Brief — Each line of the listing should be reproduced exactly.

Top of Data provided
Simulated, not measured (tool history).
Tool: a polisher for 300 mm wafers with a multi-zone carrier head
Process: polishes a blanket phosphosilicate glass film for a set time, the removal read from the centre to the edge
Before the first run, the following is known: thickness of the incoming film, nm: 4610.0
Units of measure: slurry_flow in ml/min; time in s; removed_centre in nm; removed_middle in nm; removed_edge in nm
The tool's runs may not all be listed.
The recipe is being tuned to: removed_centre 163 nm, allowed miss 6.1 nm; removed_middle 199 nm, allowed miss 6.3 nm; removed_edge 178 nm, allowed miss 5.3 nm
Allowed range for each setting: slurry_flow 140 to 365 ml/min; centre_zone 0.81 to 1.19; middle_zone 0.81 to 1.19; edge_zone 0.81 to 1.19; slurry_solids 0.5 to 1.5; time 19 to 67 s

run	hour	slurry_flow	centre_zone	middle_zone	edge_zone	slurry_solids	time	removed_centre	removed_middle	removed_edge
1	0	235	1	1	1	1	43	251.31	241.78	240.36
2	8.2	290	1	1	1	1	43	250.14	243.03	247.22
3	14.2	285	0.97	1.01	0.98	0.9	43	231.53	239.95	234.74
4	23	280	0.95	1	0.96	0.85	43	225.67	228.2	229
Bottom of Data provided

Written solution —
Simulated, not measured (tool history).
Tool: a polisher for 300 mm wafers with a multi-zone carrier head
Process: polishes a blanket phosphosilicate glass film for a set time, the removal read from the centre to the edge
Before the first run, the following is known: thickness of the incoming film, nm: 4610.0
Units of measure: slurry_flow in ml/min; time in s; removed_centre in nm; removed_middle in nm; removed_edge in nm
The tool's runs may not all be listed.
The recipe is being tuned to: removed_centre 163 nm, allowed miss 6.1 nm; removed_middle 199 nm, allowed miss 6.3 nm; removed_edge 178 nm, allowed miss 5.3 nm
Allowed range for each setting: slurry_flow 140 to 365 ml/min; centre_zone 0.81 to 1.19; middle_zone 0.81 to 1.19; edge_zone 0.81 to 1.19; slurry_solids 0.5 to 1.5; time 19 to 67 s

run	hour	slurry_flow	centre_zone	middle_zone	edge_zone	slurry_solids	time	removed_centre	removed_middle	removed_edge
1	0	235	1	1	1	1	43	251.31	241.78	240.36
2	8.2	290	1	1	1	1	43	250.14	243.03	247.22
3	14.2	285	0.97	1.01	0.98	0.9	43	231.53	239.95	234.74
4	23	280	0.95	1	0.96	0.85	43	225.67	228.2	229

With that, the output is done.